▽

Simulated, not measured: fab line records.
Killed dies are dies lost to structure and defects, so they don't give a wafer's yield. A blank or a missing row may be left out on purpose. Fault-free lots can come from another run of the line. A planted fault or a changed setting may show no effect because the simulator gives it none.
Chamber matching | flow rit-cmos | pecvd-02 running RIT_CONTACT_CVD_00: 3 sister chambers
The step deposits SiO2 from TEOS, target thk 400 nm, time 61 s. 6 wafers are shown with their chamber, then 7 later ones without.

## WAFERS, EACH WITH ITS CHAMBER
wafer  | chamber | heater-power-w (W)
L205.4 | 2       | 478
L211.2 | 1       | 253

△

= WORK REQUEST =
Would you set the entries down again, exactly as they were written?

= WORKED SOLUTION =
Simulated, not measured: fab line records.
Killed dies are dies lost to structure and defects, so they don't give a wafer's yield. A blank or a missing row may be left out on purpose. Fault-free lots can come from another run of the line. A planted fault or a changed setting may show no effect because the simulator gives it none.
Chamber matching | flow rit-cmos | pecvd-02 running RIT_CONTACT_CVD_00: 3 sister chambers
The step deposits SiO2 from TEOS, target thk 400 nm, time 61 s. 6 wafers are shown with their chamber, then 7 later ones without.

## WAFERS, EACH WITH ITS CHAMBER
wafer  | chamber | heater-power-w (W)
L205.4 | 2       | 478
L211.2 | 1       | 253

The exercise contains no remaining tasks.